### Data for analysis
————————

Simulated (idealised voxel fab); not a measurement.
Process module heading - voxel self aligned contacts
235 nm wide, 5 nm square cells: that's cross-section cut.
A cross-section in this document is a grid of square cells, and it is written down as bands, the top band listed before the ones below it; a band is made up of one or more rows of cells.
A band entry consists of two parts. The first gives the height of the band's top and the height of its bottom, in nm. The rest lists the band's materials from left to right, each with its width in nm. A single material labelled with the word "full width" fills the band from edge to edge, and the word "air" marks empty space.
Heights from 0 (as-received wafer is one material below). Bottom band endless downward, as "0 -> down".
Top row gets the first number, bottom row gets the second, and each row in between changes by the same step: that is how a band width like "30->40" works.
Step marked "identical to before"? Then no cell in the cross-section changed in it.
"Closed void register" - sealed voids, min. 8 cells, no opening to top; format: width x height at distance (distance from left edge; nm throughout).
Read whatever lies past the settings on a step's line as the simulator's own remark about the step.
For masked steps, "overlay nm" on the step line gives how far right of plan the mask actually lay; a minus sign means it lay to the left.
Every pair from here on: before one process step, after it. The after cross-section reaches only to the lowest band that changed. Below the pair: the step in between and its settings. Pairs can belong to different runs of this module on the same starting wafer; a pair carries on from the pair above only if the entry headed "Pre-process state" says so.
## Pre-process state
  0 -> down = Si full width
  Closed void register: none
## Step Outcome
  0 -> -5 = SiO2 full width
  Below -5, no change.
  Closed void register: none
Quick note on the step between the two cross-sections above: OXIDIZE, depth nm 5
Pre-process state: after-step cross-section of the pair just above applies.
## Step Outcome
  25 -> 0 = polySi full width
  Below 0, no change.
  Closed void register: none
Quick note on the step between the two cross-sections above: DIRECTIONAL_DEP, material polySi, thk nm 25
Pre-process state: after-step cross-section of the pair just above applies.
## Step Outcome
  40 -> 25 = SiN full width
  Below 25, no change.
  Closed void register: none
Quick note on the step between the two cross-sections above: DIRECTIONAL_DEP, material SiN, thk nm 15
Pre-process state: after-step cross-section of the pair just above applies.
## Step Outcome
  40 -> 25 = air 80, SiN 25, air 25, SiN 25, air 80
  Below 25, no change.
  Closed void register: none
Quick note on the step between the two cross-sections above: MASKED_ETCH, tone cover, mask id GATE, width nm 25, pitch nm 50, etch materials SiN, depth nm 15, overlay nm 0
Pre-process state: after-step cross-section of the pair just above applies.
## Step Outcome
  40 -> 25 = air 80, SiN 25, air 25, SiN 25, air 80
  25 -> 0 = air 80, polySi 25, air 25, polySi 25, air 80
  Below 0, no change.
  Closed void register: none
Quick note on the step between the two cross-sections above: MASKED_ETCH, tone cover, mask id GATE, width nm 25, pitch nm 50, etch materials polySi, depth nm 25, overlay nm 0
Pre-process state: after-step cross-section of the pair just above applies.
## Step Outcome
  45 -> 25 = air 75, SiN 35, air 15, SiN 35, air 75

————————

### Work request
The reply should hold only the lines from the top of the records through the line that has "235 nm wide, 5", each one exact.

### Problem solution
Simulated (idealised voxel fab); not a measurement.
Process module heading - voxel self aligned contacts
235 nm wide, 5 nm square cells: that's cross-section cut.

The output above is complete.